Exercise:
Extract all data as written.

(The data Opens)
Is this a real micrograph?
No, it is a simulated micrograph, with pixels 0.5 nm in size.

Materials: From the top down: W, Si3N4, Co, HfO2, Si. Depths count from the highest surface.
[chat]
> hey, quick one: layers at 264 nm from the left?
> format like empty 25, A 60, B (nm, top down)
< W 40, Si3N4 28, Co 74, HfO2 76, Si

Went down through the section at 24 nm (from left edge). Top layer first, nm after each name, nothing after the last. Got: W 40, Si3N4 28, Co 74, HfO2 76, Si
(The data Closes)

Exercise output:
Is this a real micrograph?
No, it is a simulated micrograph, with pixels 0.5 nm in size.

Materials: From the top down: W, Si3N4, Co, HfO2, Si. Depths count from the highest surface.
[chat]
> hey, quick one: layers at 264 nm from the left?
> format like empty 25, A 60, B (nm, top down)
< W 40, Si3N4 28, Co 74, HfO2 76, Si

Went down through the section at 24 nm (from left edge). Top layer first, nm after each name, nothing after the last. Got: W 40, Si3N4 28, Co 74, HfO2 76, Si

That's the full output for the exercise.